• [WORK TASK]:
The records follow. Give them all back exactly.

• [EXTRACTED ENTRIES]:

☆ ☆ ☆ ☆ ☆

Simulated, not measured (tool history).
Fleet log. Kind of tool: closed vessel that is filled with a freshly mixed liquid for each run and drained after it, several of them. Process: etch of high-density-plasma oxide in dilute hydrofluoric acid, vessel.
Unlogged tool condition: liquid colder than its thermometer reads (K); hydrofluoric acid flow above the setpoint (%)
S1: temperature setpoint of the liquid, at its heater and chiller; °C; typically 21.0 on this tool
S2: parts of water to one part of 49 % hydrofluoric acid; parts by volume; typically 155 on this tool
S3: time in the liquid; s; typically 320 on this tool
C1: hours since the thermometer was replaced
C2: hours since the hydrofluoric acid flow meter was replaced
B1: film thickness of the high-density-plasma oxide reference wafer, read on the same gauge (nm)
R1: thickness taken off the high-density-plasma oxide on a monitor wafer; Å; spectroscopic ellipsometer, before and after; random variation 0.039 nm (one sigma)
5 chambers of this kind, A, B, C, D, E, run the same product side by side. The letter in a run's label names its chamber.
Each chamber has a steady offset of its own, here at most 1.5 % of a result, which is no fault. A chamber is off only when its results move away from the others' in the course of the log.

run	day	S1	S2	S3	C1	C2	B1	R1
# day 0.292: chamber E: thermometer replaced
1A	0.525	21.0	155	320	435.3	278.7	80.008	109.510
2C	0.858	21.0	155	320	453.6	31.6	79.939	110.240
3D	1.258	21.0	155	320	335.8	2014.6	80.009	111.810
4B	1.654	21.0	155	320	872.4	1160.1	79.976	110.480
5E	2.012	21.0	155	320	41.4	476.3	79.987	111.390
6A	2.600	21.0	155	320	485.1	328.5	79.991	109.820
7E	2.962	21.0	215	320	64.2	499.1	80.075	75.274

☆ ☆ ☆ ☆ ☆

• [ANSWER AREA]:
Simulated, not measured (tool history).
Fleet log. Kind of tool: closed vessel that is filled with a freshly mixed liquid for each run and drained after it, several of them. Process: etch of high-density-plasma oxide in dilute hydrofluoric acid, vessel.
Unlogged tool condition: liquid colder than its thermometer reads (K); hydrofluoric acid flow above the setpoint (%)
S1: temperature setpoint of the liquid, at its heater and chiller; °C; typically 21.0 on this tool
S2: parts of water to one part of 49 % hydrofluoric acid; parts by volume; typically 155 on this tool
S3: time in the liquid; s; typically 320 on this tool
C1: hours since the thermometer was replaced
C2: hours since the hydrofluoric acid flow meter was replaced
B1: film thickness of the high-density-plasma oxide reference wafer, read on the same gauge (nm)
R1: thickness taken off the high-density-plasma oxide on a monitor wafer; Å; spectroscopic ellipsometer, before and after; random variation 0.039 nm (one sigma)
5 chambers of this kind, A, B, C, D, E, run the same product side by side. The letter in a run's label names its chamber.
Each chamber has a steady offset of its own, here at most 1.5 % of a result, which is no fault. A chamber is off only when its results move away from the others' in the course of the log.

run	day	S1	S2	S3	C1	C2	B1	R1
# day 0.292: chamber E: thermometer replaced
1A	0.525	21.0	155	320	435.3	278.7	80.008	109.510
2C	0.858	21.0	155	320	453.6	31.6	79.939	110.240
3D	1.258	21.0	155	320	335.8	2014.6	80.009	111.810
4B	1.654	21.0	155	320	872.4	1160.1	79.976	110.480
5E	2.012	21.0	155	320	41.4	476.3	79.987	111.390
6A	2.600	21.0	155	320	485.1	328.5	79.991	109.820
7E	2.962	21.0	215	320	64.2	499.1	80.075	75.274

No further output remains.